§ §

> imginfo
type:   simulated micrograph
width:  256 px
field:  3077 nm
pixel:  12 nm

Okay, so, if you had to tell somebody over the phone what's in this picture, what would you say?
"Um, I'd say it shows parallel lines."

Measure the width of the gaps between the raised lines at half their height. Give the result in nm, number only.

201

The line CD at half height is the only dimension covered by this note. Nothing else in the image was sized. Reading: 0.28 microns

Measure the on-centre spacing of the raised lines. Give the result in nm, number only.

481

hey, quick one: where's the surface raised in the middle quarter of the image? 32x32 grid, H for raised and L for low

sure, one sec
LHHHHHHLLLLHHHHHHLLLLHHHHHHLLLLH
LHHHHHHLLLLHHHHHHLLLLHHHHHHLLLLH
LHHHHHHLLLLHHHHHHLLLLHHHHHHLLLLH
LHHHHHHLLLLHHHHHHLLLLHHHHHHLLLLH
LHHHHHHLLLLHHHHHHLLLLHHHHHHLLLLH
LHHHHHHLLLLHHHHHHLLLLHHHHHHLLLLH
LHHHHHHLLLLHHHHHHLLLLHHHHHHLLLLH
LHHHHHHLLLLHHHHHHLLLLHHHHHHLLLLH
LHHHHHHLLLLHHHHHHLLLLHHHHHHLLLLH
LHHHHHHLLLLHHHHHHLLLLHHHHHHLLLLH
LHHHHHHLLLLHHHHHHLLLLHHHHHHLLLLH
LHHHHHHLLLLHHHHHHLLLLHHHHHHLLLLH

§ §

### Work instruction:
Lines from the top of the data above through the line with "The line CD", both ends included: copy them exactly, nothing more.

### Response:
> imginfo
type:   simulated micrograph
width:  256 px
field:  3077 nm
pixel:  12 nm

Okay, so, if you had to tell somebody over the phone what's in this picture, what would you say?
"Um, I'd say it shows parallel lines."

Measure the width of the gaps between the raised lines at half their height. Give the result in nm, number only.

201

The line CD at half height is the only dimension covered by this note. Nothing else in the image was sized. Reading: 0.28 microns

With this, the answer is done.